_Extracted material:_
:::::
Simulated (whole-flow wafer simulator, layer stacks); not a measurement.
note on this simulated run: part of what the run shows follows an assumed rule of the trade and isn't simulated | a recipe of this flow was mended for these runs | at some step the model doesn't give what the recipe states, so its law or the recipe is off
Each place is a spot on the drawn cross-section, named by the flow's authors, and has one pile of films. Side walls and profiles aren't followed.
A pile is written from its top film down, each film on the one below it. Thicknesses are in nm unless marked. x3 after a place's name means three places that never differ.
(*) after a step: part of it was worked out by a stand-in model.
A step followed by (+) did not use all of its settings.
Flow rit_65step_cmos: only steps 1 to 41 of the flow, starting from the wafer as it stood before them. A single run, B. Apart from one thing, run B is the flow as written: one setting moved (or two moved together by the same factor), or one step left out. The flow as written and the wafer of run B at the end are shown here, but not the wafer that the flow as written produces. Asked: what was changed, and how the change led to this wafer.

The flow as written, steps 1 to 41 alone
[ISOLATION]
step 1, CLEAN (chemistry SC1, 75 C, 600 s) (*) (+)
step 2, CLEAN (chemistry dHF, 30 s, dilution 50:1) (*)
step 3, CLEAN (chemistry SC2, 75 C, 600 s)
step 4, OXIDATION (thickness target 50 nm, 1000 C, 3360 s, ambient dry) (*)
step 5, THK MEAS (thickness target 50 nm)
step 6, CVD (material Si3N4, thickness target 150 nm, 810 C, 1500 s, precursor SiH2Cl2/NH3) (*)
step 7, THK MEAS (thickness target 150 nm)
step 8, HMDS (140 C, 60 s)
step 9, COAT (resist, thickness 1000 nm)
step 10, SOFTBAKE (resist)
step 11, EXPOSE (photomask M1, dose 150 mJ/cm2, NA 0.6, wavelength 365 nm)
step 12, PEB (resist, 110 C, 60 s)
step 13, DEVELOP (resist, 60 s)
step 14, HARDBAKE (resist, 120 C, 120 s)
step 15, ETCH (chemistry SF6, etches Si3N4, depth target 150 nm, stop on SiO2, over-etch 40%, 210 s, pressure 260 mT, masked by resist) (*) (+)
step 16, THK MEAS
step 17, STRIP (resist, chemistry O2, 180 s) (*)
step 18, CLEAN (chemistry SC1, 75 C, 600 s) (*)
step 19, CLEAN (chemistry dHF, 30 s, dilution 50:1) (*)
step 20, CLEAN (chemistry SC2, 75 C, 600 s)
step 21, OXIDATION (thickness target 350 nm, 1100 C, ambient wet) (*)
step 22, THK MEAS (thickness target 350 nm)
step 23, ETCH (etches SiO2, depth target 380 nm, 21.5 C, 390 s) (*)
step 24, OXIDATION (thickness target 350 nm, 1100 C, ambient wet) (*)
:::::

_Brief:_
If a line comes after the one containing "[ISOLATION]", leave it out; set down every line of the data before it, and that line itself, exactly.

_Response:_
Simulated (whole-flow wafer simulator, layer stacks); not a measurement.
note on this simulated run: part of what the run shows follows an assumed rule of the trade and isn't simulated | a recipe of this flow was mended for these runs | at some step the model doesn't give what the recipe states, so its law or the recipe is off
Each place is a spot on the drawn cross-section, named by the flow's authors, and has one pile of films. Side walls and profiles aren't followed.
A pile is written from its top film down, each film on the one below it. Thicknesses are in nm unless marked. x3 after a place's name means three places that never differ.
(*) after a step: part of it was worked out by a stand-in model.
A step followed by (+) did not use all of its settings.
Flow rit_65step_cmos: only steps 1 to 41 of the flow, starting from the wafer as it stood before them. A single run, B. Apart from one thing, run B is the flow as written: one setting moved (or two moved together by the same factor), or one step left out. The flow as written and the wafer of run B at the end are shown here, but not the wafer that the flow as written produces. Asked: what was changed, and how the change led to this wafer.

The flow as written, steps 1 to 41 alone
[ISOLATION]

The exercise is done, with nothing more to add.